□ □ □ □
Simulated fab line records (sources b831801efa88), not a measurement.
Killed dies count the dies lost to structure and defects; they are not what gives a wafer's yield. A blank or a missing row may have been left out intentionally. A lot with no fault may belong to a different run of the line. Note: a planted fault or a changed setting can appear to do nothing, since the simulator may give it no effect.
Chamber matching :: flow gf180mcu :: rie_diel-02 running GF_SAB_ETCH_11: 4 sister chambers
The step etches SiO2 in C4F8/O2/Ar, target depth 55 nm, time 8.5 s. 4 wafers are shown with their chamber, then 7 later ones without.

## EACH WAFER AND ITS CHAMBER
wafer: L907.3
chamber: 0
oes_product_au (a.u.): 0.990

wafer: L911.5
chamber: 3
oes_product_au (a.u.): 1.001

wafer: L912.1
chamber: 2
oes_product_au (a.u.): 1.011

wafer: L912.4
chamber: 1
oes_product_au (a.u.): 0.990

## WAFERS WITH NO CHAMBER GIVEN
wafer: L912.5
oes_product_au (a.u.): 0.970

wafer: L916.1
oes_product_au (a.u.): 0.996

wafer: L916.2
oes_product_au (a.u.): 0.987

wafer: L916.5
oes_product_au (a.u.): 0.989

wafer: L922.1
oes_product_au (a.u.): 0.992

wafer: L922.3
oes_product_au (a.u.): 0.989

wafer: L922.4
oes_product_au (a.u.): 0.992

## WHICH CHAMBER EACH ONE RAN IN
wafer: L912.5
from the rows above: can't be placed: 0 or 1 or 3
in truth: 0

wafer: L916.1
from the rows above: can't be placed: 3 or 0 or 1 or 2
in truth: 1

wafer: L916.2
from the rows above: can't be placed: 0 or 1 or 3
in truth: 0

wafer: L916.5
□ □ □ □

**REQUIRED ACTION**
Each line of the material above must be retyped exactly as written.

**PROBLEM SOLUTION**
Simulated fab line records (sources b831801efa88), not a measurement.
Killed dies count the dies lost to structure and defects; they are not what gives a wafer's yield. A blank or a missing row may have been left out intentionally. A lot with no fault may belong to a different run of the line. Note: a planted fault or a changed setting can appear to do nothing, since the simulator may give it no effect.
Chamber matching :: flow gf180mcu :: rie_diel-02 running GF_SAB_ETCH_11: 4 sister chambers
The step etches SiO2 in C4F8/O2/Ar, target depth 55 nm, time 8.5 s. 4 wafers are shown with their chamber, then 7 later ones without.

## EACH WAFER AND ITS CHAMBER
wafer: L907.3
chamber: 0
oes_product_au (a.u.): 0.990

wafer: L911.5
chamber: 3
oes_product_au (a.u.): 1.001

wafer: L912.1
chamber: 2
oes_product_au (a.u.): 1.011

wafer: L912.4
chamber: 1
oes_product_au (a.u.): 0.990

## WAFERS WITH NO CHAMBER GIVEN
wafer: L912.5
oes_product_au (a.u.): 0.970

wafer: L916.1
oes_product_au (a.u.): 0.996

wafer: L916.2
oes_product_au (a.u.): 0.987

wafer: L916.5
oes_product_au (a.u.): 0.989

wafer: L922.1
oes_product_au (a.u.): 0.992

wafer: L922.3
oes_product_au (a.u.): 0.989

wafer: L922.4
oes_product_au (a.u.): 0.992

## WHICH CHAMBER EACH ONE RAN IN
wafer: L912.5
from the rows above: can't be placed: 0 or 1 or 3
in truth: 0

wafer: L916.1
from the rows above: can't be placed: 3 or 0 or 1 or 2
in truth: 1

wafer: L916.2
from the rows above: can't be placed: 0 or 1 or 3
in truth: 0

wafer: L916.5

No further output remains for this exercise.